- Work task
The expected output is the first line of the data below and every line after it, up to and including the line containing "Because killed dies", each reproduced exactly.

- Dataset entries
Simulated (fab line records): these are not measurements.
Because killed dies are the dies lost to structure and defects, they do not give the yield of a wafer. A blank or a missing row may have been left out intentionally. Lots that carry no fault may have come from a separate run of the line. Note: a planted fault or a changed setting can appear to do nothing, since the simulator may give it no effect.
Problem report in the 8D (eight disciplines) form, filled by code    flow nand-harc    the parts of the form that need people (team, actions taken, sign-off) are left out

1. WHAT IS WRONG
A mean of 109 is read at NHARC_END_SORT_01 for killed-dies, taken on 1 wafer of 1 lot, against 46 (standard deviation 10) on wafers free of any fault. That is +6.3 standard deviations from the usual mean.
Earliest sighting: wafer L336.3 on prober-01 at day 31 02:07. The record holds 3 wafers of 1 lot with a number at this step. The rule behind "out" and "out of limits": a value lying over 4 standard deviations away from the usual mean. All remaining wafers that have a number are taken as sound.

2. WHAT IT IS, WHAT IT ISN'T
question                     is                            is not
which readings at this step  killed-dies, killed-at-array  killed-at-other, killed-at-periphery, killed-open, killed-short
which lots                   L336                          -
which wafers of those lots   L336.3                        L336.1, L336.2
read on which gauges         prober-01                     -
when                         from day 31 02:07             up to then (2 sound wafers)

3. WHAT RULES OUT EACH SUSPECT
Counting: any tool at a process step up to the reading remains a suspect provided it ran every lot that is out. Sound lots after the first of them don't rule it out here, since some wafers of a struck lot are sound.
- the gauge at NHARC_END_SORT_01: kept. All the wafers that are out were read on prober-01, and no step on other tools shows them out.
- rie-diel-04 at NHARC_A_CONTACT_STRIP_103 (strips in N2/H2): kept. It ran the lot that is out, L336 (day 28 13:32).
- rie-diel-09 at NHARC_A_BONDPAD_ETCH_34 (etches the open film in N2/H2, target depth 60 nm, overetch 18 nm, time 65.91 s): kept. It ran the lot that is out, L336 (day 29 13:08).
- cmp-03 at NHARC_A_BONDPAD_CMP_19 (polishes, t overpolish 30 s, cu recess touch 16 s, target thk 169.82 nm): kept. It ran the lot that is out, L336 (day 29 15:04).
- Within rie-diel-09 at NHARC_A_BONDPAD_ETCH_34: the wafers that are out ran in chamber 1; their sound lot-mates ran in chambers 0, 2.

- Task response
Simulated (fab line records): these are not measurements.
Because killed dies are the dies lost to structure and defects, they do not give the yield of a wafer. A blank or a missing row may have been left out intentionally. Lots that carry no fault may have come from a separate run of the line. Note: a planted fault or a changed setting can appear to do nothing, since the simulator may give it no effect.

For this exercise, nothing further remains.